▶ _Task item_
Make an exact copy of the lines starting at the top of the listing below and ending at the line that contains "Any empty space", inclusive.

▶ _Data shown_
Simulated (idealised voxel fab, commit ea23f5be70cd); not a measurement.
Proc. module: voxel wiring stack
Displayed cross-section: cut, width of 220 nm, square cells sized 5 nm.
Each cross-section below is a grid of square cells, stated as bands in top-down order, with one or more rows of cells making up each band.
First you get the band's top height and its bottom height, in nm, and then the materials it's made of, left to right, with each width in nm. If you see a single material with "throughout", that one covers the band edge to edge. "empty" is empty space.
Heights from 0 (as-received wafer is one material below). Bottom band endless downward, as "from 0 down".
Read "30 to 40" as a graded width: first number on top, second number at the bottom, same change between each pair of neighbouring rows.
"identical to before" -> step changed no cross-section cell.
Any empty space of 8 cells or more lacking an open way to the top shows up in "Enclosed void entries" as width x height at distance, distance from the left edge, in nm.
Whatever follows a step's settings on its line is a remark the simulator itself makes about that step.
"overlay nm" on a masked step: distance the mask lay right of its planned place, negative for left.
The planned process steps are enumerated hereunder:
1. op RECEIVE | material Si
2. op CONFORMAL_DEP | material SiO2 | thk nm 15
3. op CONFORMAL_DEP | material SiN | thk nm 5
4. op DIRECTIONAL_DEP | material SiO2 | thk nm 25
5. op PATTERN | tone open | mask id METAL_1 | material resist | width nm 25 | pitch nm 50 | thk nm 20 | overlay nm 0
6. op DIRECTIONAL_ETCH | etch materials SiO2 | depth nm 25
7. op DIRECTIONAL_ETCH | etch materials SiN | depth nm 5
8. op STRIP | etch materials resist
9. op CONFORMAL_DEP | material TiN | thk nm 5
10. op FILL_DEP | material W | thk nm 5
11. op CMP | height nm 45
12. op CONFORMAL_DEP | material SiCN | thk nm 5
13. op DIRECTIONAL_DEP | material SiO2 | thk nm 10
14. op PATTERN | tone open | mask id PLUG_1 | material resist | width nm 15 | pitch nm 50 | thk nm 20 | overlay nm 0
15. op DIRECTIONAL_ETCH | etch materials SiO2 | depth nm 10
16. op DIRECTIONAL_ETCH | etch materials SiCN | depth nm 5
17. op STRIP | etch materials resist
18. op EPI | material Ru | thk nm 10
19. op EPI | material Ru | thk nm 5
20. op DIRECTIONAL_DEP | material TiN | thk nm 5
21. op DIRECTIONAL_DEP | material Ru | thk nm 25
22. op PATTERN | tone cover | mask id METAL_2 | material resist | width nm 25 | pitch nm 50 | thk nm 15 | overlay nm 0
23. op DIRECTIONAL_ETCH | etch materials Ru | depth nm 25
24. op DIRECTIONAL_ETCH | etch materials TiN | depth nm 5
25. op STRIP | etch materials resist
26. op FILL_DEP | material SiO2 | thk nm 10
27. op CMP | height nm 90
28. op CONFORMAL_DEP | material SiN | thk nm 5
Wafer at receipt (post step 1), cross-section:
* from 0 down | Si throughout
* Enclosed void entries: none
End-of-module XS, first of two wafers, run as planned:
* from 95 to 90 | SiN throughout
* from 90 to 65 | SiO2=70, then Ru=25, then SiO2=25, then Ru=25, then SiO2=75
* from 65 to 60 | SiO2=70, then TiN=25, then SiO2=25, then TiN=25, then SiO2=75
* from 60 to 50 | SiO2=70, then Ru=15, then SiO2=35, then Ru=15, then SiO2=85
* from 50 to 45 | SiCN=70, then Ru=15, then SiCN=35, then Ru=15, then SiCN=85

▶ _Task result_
Simulated (idealised voxel fab, commit ea23f5be70cd); not a measurement.
Proc. module: voxel wiring stack
Displayed cross-section: cut, width of 220 nm, square cells sized 5 nm.
Each cross-section below is a grid of square cells, stated as bands in top-down order, with one or more rows of cells making up each band.
First you get the band's top height and its bottom height, in nm, and then the materials it's made of, left to right, with each width in nm. If you see a single material with "throughout", that one covers the band edge to edge. "empty" is empty space.
Heights from 0 (as-received wafer is one material below). Bottom band endless downward, as "from 0 down".
Read "30 to 40" as a graded width: first number on top, second number at the bottom, same change between each pair of neighbouring rows.
"identical to before" -> step changed no cross-section cell.
Any empty space of 8 cells or more lacking an open way to the top shows up in "Enclosed void entries" as width x height at distance, distance from the left edge, in nm.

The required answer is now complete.